BEGIN
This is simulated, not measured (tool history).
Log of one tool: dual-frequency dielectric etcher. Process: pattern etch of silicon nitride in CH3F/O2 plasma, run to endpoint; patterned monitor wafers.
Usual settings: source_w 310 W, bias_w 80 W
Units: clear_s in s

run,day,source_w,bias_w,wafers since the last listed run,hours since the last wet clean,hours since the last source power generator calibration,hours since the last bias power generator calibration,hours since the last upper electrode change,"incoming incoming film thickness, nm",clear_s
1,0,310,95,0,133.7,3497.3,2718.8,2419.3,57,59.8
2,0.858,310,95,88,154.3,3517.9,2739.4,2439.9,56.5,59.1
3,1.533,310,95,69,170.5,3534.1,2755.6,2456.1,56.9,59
END

* **Requirement**: With no word changed, write the entries out once more.

* **Task result**:
This is simulated, not measured (tool history).
Log of one tool: dual-frequency dielectric etcher. Process: pattern etch of silicon nitride in CH3F/O2 plasma, run to endpoint; patterned monitor wafers.
Usual settings: source_w 310 W, bias_w 80 W
Units: clear_s in s

run,day,source_w,bias_w,wafers since the last listed run,hours since the last wet clean,hours since the last source power generator calibration,hours since the last bias power generator calibration,hours since the last upper electrode change,"incoming incoming film thickness, nm",clear_s
1,0,310,95,0,133.7,3497.3,2718.8,2419.3,57,59.8
2,0.858,310,95,88,154.3,3517.9,2739.4,2439.9,56.5,59.1
3,1.533,310,95,69,170.5,3534.1,2755.6,2456.1,56.9,59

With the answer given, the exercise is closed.